§ **ENTRIES PROVIDED**
━━━━━━━━

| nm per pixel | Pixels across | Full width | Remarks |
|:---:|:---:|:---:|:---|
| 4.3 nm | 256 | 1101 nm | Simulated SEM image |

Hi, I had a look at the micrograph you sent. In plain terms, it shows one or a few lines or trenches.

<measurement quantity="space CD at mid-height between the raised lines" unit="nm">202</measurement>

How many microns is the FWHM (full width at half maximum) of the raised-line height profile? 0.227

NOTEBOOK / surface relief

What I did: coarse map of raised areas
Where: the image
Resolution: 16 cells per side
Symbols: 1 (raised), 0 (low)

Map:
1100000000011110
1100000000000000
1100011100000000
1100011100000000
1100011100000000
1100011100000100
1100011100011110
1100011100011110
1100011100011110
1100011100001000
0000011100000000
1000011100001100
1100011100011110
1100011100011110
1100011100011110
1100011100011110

━━━━━━━━

§ **ACTIVITY**
Which lines above run from the one containing "SEM image |" to the one containing "How many microns"? Give them again exactly, both ends included.

§ **REPLY**
| 4.3 nm | 256 | 1101 nm | Simulated SEM image |

Hi, I had a look at the micrograph you sent. In plain terms, it shows one or a few lines or trenches.

<measurement quantity="space CD at mid-height between the raised lines" unit="nm">202</measurement>

How many microns is the FWHM (full width at half maximum) of the raised-line height profile? 0.227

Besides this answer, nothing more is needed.